_Provided material:_
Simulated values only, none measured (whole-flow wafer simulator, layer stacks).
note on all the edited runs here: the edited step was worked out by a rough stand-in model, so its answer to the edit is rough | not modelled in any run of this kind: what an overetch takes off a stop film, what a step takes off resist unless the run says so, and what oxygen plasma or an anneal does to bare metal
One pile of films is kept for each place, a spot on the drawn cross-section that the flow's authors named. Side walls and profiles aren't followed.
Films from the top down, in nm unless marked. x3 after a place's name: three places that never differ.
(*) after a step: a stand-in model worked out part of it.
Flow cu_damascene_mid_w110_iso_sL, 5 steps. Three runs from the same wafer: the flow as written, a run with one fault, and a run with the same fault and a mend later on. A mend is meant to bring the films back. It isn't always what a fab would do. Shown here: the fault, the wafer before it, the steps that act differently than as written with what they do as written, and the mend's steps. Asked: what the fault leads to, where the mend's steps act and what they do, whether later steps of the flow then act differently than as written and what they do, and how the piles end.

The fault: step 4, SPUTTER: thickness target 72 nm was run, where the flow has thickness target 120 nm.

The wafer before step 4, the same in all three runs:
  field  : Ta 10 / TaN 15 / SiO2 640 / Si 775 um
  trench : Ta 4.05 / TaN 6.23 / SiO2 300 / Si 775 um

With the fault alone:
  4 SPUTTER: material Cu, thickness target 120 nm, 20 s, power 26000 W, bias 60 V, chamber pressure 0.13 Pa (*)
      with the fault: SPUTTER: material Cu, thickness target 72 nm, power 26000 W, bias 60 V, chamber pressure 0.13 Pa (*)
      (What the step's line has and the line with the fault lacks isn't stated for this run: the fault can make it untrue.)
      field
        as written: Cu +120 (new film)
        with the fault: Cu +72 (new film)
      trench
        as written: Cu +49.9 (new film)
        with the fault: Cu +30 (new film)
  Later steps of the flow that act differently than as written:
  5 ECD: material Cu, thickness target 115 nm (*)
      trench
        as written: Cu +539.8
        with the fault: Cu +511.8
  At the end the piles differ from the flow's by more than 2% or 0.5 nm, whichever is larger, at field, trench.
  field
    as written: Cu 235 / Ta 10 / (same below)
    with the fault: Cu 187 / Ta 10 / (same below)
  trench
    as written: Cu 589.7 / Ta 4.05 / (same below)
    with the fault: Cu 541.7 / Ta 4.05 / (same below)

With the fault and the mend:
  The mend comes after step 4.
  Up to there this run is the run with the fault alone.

_Requirement:_ The required output is the entries from their opening line through the line holding "(*) after a", repeated exactly, with both end lines kept.

_Answer space:_
Simulated values only, none measured (whole-flow wafer simulator, layer stacks).
note on all the edited runs here: the edited step was worked out by a rough stand-in model, so its answer to the edit is rough | not modelled in any run of this kind: what an overetch takes off a stop film, what a step takes off resist unless the run says so, and what oxygen plasma or an anneal does to bare metal
One pile of films is kept for each place, a spot on the drawn cross-section that the flow's authors named. Side walls and profiles aren't followed.
Films from the top down, in nm unless marked. x3 after a place's name: three places that never differ.
(*) after a step: a stand-in model worked out part of it.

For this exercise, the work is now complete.